■ **WORK INSTRUCTION**
All entries below must be given again exactly as they stand.

■ **SUPPLIED INFORMATION**
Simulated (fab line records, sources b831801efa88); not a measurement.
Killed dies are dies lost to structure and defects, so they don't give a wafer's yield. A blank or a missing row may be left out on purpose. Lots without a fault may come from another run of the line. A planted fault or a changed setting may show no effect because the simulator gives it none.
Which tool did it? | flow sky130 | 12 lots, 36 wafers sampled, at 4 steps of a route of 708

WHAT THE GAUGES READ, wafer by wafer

■ **RESPONSE AREA**
Simulated (fab line records, sources b831801efa88); not a measurement.
Killed dies are dies lost to structure and defects, so they don't give a wafer's yield. A blank or a missing row may be left out on purpose. Lots without a fault may come from another run of the line. A planted fault or a changed setting may show no effect because the simulator gives it none.
Which tool did it? | flow sky130 | 12 lots, 36 wafers sampled, at 4 steps of a route of 708

WHAT THE GAUGES READ, wafer by wafer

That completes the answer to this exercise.